EXERCISE:
Go through the entries below and print, exactly, the lines starting at the one with "The mid-height width" and ending at the one with "Which parts of", keeping both ends and no others.

DATA SUPPLIED:
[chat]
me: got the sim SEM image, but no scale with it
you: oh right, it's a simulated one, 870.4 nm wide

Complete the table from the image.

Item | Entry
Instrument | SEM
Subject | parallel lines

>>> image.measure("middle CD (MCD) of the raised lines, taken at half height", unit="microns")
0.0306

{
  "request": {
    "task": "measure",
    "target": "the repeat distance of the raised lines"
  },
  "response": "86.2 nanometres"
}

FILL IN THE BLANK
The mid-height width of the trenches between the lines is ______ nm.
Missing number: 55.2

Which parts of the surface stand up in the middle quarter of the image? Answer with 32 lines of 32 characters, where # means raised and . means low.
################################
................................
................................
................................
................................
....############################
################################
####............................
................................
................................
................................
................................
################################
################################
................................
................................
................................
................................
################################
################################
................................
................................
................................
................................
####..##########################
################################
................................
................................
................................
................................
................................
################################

EXERCISE SOLUTION:
The mid-height width of the trenches between the lines is ______ nm.
Missing number: 55.2

Which parts of the surface stand up in the middle quarter of the image? Answer with 32 lines of 32 characters, where # means raised and . means low.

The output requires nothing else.